• _EXTRACTED ENTRIES_
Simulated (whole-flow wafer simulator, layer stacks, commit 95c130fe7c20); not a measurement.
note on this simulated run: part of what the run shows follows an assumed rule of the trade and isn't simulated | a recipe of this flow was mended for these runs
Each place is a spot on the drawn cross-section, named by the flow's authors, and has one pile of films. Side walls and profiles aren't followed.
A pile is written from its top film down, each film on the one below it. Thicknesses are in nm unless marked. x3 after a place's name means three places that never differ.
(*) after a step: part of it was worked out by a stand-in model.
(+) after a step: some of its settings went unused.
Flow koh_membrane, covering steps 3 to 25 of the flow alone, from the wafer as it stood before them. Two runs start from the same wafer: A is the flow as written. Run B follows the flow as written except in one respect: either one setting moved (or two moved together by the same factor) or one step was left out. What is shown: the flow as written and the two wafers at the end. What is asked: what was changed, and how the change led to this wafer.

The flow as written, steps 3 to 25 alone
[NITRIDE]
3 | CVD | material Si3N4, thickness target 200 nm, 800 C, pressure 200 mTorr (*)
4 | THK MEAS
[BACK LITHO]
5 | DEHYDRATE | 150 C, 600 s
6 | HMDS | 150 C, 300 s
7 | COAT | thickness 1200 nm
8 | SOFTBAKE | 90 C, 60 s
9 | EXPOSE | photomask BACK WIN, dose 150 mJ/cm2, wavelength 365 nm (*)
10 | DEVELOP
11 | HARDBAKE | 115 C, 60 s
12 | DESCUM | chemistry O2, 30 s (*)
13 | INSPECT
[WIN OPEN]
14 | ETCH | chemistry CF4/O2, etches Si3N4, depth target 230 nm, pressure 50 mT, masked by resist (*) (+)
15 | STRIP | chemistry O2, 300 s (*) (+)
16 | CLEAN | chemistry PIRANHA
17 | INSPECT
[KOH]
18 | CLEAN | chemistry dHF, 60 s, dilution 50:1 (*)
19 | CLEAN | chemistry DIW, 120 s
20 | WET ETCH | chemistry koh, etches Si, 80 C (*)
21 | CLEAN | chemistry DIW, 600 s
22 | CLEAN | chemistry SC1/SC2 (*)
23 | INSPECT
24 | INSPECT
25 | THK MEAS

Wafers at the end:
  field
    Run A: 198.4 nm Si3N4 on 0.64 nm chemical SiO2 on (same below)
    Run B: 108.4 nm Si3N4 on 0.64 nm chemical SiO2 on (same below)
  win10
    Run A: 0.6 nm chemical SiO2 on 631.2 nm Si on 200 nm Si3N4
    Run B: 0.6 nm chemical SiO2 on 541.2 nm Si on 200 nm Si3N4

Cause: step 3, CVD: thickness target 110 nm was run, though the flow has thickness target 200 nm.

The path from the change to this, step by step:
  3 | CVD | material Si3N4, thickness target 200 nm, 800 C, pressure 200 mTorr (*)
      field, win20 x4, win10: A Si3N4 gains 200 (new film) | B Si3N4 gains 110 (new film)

• _ASSIGNMENT_
Beginning with the first line above, could you copy every line exactly, up to and including the one with "(+) after a"?

• _EXPECTED ANSWER_
Simulated (whole-flow wafer simulator, layer stacks, commit 95c130fe7c20); not a measurement.
note on this simulated run: part of what the run shows follows an assumed rule of the trade and isn't simulated | a recipe of this flow was mended for these runs
Each place is a spot on the drawn cross-section, named by the flow's authors, and has one pile of films. Side walls and profiles aren't followed.
A pile is written from its top film down, each film on the one below it. Thicknesses are in nm unless marked. x3 after a place's name means three places that never differ.
(*) after a step: part of it was worked out by a stand-in model.
(+) after a step: some of its settings went unused.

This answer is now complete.